• Requirement:
Start with the first line of the records below. Output each line exactly, ending with the one that contains "Log of one tool: vacuum".

(Beginning of Extracted entries)
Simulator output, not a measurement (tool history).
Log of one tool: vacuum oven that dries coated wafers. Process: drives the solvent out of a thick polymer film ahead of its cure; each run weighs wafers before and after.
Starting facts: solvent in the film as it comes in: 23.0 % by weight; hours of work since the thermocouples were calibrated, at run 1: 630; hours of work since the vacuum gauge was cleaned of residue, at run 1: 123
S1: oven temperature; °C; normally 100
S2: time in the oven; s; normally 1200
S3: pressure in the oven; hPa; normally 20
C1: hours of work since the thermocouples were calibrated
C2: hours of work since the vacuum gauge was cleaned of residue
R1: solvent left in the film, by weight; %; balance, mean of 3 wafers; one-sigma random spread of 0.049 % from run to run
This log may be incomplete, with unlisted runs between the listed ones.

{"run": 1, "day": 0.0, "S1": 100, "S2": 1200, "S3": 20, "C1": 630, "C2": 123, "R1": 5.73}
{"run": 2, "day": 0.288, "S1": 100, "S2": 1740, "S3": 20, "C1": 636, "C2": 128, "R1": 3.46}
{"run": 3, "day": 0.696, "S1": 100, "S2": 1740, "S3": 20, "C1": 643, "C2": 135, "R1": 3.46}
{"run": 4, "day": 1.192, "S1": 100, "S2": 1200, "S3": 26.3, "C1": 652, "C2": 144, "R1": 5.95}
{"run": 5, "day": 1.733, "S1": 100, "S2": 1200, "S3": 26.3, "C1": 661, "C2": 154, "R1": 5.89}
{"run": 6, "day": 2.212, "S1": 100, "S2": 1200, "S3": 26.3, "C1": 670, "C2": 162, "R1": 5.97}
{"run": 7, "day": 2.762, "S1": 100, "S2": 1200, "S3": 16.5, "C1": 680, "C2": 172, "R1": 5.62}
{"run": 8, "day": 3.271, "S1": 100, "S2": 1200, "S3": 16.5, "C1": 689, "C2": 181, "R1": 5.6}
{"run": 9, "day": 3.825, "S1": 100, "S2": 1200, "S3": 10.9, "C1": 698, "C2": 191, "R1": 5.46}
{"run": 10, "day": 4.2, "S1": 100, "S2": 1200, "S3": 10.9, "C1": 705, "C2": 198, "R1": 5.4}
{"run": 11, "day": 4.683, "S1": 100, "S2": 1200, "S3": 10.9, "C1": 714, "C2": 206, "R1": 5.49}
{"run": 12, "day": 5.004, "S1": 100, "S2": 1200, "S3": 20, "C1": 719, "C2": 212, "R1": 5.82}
(End of Extracted entries)

• Response:
Simulator output, not a measurement (tool history).
Log of one tool: vacuum oven that dries coated wafers. Process: drives the solvent out of a thick polymer film ahead of its cure; each run weighs wafers before and after.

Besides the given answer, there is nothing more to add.